◆ **Recorded information**
━━━━━━━━━━━━━━━━━━━━

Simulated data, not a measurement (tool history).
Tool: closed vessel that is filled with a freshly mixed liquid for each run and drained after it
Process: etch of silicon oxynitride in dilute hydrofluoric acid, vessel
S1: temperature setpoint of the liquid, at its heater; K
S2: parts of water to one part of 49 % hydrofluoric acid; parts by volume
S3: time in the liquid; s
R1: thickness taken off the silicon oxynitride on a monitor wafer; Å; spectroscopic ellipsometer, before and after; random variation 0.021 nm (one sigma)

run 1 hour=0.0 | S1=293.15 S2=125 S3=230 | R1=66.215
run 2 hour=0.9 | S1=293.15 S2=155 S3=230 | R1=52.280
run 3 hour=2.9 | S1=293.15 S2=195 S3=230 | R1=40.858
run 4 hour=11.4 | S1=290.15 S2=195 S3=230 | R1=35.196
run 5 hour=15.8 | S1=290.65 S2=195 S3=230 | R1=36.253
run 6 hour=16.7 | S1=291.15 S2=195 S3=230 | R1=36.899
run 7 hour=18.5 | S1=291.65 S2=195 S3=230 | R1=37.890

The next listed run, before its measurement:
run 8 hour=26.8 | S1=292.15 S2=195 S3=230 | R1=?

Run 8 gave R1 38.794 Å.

━━━━━━━━━━━━━━━━━━━━

◆ **Brief**
Nothing should be omitted or altered. Retype the records exactly.

◆ **Written solution**
Simulated data, not a measurement (tool history).
Tool: closed vessel that is filled with a freshly mixed liquid for each run and drained after it
Process: etch of silicon oxynitride in dilute hydrofluoric acid, vessel
S1: temperature setpoint of the liquid, at its heater; K
S2: parts of water to one part of 49 % hydrofluoric acid; parts by volume
S3: time in the liquid; s
R1: thickness taken off the silicon oxynitride on a monitor wafer; Å; spectroscopic ellipsometer, before and after; random variation 0.021 nm (one sigma)

run 1 hour=0.0 | S1=293.15 S2=125 S3=230 | R1=66.215
run 2 hour=0.9 | S1=293.15 S2=155 S3=230 | R1=52.280
run 3 hour=2.9 | S1=293.15 S2=195 S3=230 | R1=40.858
run 4 hour=11.4 | S1=290.15 S2=195 S3=230 | R1=35.196
run 5 hour=15.8 | S1=290.65 S2=195 S3=230 | R1=36.253
run 6 hour=16.7 | S1=291.15 S2=195 S3=230 | R1=36.899
run 7 hour=18.5 | S1=291.65 S2=195 S3=230 | R1=37.890

The next listed run, before its measurement:
run 8 hour=26.8 | S1=292.15 S2=195 S3=230 | R1=?

Run 8 gave R1 38.794 Å.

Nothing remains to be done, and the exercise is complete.